REQUIREMENT:
The material must be copied out exactly, line for line.

DATA RECORDS:
------------

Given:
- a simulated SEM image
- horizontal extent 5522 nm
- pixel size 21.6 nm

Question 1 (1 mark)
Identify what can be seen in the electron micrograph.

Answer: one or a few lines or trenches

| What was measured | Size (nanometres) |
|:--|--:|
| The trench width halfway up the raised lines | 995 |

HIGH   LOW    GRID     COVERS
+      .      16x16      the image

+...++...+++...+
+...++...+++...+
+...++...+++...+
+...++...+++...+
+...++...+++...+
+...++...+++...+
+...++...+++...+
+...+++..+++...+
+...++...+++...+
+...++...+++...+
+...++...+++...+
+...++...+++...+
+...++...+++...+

------------

WRITTEN SOLUTION:
Given:
- a simulated SEM image
- horizontal extent 5522 nm
- pixel size 21.6 nm

Question 1 (1 mark)
Identify what can be seen in the electron micrograph.

Answer: one or a few lines or trenches

| What was measured | Size (nanometres) |
|:--|--:|
| The trench width halfway up the raised lines | 995 |

HIGH   LOW    GRID     COVERS
+      .      16x16      the image

+...++...+++...+
+...++...+++...+
+...++...+++...+
+...++...+++...+
+...++...+++...+
+...++...+++...+
+...++...+++...+
+...+++..+++...+
+...++...+++...+
+...++...+++...+
+...++...+++...+
+...++...+++...+
+...++...+++...+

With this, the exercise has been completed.